___ Supplied data
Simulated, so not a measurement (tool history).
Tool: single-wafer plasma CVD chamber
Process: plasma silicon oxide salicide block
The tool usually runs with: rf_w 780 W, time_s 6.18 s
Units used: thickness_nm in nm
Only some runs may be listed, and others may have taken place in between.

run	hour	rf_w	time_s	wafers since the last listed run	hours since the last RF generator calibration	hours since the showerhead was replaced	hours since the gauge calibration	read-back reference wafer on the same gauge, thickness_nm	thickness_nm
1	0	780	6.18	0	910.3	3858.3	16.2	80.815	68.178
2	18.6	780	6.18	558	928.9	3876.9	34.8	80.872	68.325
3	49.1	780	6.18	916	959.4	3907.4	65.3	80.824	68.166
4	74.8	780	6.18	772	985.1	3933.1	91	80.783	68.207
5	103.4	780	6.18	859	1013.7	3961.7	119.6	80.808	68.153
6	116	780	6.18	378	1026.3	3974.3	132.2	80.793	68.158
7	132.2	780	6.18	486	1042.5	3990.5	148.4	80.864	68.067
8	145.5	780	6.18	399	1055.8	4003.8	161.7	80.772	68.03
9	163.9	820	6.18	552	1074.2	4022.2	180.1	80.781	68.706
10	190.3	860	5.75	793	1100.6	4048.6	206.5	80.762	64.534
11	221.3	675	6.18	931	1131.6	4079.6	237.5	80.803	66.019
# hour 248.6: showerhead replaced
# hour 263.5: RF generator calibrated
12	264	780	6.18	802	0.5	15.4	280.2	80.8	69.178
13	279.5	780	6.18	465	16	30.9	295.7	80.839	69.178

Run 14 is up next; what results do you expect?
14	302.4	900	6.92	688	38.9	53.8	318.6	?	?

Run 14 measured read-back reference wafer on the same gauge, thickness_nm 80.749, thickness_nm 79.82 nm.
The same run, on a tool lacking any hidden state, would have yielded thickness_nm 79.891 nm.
______

• **Work item**: Stop after the line containing "Only some runs": print exactly the lines from the start of the entries above up to it, that line included.

• **Exercise solution**:
Simulated, so not a measurement (tool history).
Tool: single-wafer plasma CVD chamber
Process: plasma silicon oxide salicide block
The tool usually runs with: rf_w 780 W, time_s 6.18 s
Units used: thickness_nm in nm
Only some runs may be listed, and others may have taken place in between.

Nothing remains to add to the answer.